Exercise:
Give every line of the listing word for word, beginning at the first and including the line with "Given before the" as the last.

Excerpted data:
↓↓↓

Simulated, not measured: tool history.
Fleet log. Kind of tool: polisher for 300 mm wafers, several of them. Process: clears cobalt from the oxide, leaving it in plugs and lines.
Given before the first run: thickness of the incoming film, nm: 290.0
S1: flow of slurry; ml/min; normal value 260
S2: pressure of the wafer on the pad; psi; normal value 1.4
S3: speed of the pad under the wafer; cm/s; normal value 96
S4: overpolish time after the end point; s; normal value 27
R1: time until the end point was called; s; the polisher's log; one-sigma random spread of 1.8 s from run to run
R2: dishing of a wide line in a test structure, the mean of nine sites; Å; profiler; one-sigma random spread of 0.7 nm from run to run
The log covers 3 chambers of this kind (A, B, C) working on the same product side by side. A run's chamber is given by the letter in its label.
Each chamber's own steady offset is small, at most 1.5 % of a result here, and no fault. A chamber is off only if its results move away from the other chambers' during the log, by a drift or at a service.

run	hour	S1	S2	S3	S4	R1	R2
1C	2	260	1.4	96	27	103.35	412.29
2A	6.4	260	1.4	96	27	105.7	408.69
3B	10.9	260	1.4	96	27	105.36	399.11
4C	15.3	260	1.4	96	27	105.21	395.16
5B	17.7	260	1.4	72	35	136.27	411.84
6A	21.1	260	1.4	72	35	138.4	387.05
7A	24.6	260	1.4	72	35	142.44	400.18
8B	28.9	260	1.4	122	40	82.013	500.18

↑↑↑

Response box:
Simulated, not measured: tool history.
Fleet log. Kind of tool: polisher for 300 mm wafers, several of them. Process: clears cobalt from the oxide, leaving it in plugs and lines.
Given before the first run: thickness of the incoming film, nm: 290.0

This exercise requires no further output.